» **DATASET ENTRIES**:
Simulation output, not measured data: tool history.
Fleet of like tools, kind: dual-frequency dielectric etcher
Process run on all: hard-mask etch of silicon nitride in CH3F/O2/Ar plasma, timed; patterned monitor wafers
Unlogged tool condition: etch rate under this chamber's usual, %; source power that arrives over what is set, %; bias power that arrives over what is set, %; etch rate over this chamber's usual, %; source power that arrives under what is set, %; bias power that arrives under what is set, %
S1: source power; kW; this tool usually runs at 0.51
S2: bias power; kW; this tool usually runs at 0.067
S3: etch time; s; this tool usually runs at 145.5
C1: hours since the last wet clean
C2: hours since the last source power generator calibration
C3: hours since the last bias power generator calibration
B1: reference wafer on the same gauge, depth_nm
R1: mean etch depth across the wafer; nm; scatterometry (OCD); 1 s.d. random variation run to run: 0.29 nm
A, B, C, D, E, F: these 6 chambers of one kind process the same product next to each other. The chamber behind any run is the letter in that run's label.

» **ASSIGNMENT**: Go through the data and copy each line exactly as it reads.

» **RESULT**:
Simulation output, not measured data: tool history.
Fleet of like tools, kind: dual-frequency dielectric etcher
Process run on all: hard-mask etch of silicon nitride in CH3F/O2/Ar plasma, timed; patterned monitor wafers
Unlogged tool condition: etch rate under this chamber's usual, %; source power that arrives over what is set, %; bias power that arrives over what is set, %; etch rate over this chamber's usual, %; source power that arrives under what is set, %; bias power that arrives under what is set, %
S1: source power; kW; this tool usually runs at 0.51
S2: bias power; kW; this tool usually runs at 0.067
S3: etch time; s; this tool usually runs at 145.5
C1: hours since the last wet clean
C2: hours since the last source power generator calibration
C3: hours since the last bias power generator calibration
B1: reference wafer on the same gauge, depth_nm
R1: mean etch depth across the wafer; nm; scatterometry (OCD); 1 s.d. random variation run to run: 0.29 nm
A, B, C, D, E, F: these 6 chambers of one kind process the same product next to each other. The chamber behind any run is the letter in that run's label.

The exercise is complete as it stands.